**Requirement**
Output the lines below exactly, please, from the first line until the line with "Run 7, hour", counting both.

**Source material**
★ ★ ★ ★
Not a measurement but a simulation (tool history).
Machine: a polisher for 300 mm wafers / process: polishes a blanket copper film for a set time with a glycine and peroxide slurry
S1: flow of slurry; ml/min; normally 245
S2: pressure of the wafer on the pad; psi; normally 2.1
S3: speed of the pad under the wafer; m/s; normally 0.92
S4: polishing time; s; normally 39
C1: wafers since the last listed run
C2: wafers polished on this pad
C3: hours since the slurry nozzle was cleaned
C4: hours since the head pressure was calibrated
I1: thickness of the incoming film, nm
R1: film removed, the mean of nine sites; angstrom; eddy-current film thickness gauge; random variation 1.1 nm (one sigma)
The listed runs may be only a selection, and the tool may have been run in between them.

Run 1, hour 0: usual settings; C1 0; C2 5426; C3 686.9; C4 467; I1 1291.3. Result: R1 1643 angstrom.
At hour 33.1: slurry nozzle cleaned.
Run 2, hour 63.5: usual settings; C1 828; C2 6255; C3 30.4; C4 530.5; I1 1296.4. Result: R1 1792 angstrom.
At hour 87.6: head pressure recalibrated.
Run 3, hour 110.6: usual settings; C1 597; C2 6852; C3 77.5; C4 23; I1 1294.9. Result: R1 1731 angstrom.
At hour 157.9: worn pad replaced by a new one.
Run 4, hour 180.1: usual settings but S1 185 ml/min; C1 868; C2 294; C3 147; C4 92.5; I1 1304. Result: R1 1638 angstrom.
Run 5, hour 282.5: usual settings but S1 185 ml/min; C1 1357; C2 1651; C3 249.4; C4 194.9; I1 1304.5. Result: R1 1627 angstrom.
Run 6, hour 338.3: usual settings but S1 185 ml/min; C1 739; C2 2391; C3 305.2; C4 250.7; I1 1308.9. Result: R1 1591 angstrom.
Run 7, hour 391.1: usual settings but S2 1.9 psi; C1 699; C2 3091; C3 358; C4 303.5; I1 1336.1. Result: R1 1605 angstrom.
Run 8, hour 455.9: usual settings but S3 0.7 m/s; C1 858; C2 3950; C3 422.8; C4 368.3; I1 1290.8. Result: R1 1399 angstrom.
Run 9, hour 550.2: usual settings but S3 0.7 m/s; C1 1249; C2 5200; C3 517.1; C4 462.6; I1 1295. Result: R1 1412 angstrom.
★ ★ ★ ★

**Exercise output**
Not a measurement but a simulation (tool history).
Machine: a polisher for 300 mm wafers / process: polishes a blanket copper film for a set time with a glycine and peroxide slurry
S1: flow of slurry; ml/min; normally 245
S2: pressure of the wafer on the pad; psi; normally 2.1
S3: speed of the pad under the wafer; m/s; normally 0.92
S4: polishing time; s; normally 39
C1: wafers since the last listed run
C2: wafers polished on this pad
C3: hours since the slurry nozzle was cleaned
C4: hours since the head pressure was calibrated
I1: thickness of the incoming film, nm
R1: film removed, the mean of nine sites; angstrom; eddy-current film thickness gauge; random variation 1.1 nm (one sigma)
The listed runs may be only a selection, and the tool may have been run in between them.

Run 1, hour 0: usual settings; C1 0; C2 5426; C3 686.9; C4 467; I1 1291.3. Result: R1 1643 angstrom.
At hour 33.1: slurry nozzle cleaned.
Run 2, hour 63.5: usual settings; C1 828; C2 6255; C3 30.4; C4 530.5; I1 1296.4. Result: R1 1792 angstrom.
At hour 87.6: head pressure recalibrated.
Run 3, hour 110.6: usual settings; C1 597; C2 6852; C3 77.5; C4 23; I1 1294.9. Result: R1 1731 angstrom.
At hour 157.9: worn pad replaced by a new one.
Run 4, hour 180.1: usual settings but S1 185 ml/min; C1 868; C2 294; C3 147; C4 92.5; I1 1304. Result: R1 1638 angstrom.
Run 5, hour 282.5: usual settings but S1 185 ml/min; C1 1357; C2 1651; C3 249.4; C4 194.9; I1 1304.5. Result: R1 1627 angstrom.
Run 6, hour 338.3: usual settings but S1 185 ml/min; C1 739; C2 2391; C3 305.2; C4 250.7; I1 1308.9. Result: R1 1591 angstrom.
Run 7, hour 391.1: usual settings but S2 1.9 psi; C1 699; C2 3091; C3 358; C4 303.5; I1 1336.1. Result: R1 1605 angstrom.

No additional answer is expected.